Segment Open

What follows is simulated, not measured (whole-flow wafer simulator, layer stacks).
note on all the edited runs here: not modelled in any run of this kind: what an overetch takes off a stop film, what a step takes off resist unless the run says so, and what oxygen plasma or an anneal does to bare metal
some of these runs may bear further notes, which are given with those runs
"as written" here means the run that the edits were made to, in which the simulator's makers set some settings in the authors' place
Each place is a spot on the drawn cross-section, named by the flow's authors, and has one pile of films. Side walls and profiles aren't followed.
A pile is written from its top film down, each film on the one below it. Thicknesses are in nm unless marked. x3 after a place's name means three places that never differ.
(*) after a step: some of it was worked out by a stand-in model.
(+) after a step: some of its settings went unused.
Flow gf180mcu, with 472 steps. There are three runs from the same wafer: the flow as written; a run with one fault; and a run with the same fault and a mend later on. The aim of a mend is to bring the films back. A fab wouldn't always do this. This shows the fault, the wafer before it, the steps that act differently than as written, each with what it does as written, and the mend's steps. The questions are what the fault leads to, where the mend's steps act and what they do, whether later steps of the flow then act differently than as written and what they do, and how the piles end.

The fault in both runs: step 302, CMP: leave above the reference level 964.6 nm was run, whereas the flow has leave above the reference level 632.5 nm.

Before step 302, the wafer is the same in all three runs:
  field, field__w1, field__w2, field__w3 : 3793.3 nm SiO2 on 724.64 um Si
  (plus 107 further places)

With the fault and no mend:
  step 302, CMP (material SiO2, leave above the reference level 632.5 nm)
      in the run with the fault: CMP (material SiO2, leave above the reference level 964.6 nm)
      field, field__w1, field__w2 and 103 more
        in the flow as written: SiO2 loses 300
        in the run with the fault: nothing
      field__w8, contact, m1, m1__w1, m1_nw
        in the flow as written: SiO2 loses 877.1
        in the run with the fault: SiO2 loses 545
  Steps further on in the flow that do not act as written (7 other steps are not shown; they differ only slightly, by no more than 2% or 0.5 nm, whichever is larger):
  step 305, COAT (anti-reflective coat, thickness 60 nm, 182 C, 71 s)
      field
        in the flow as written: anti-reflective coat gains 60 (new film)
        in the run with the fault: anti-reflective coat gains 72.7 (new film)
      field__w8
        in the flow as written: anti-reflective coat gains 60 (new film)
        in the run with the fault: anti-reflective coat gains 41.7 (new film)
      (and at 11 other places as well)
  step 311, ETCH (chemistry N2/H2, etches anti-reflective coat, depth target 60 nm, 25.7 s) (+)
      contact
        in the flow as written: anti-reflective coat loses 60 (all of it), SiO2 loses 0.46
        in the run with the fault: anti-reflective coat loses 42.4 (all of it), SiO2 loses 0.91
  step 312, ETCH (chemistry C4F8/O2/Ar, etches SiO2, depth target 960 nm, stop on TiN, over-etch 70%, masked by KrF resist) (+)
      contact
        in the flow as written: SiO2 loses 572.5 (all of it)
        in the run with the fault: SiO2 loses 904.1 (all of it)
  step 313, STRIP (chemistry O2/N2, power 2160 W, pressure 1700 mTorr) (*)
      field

Segment Closed

Requirement: Taking the listing above as the source, transcribe only the lines starting at the line with "in the run with the fault: SiO2 loses 904.1" and going through the line with "step 313, STRIP", unaltered and with both ends included.

Task solution:
        in the run with the fault: SiO2 loses 904.1 (all of it)
  step 313, STRIP (chemistry O2/N2, power 2160 W, pressure 1700 mTorr) (*)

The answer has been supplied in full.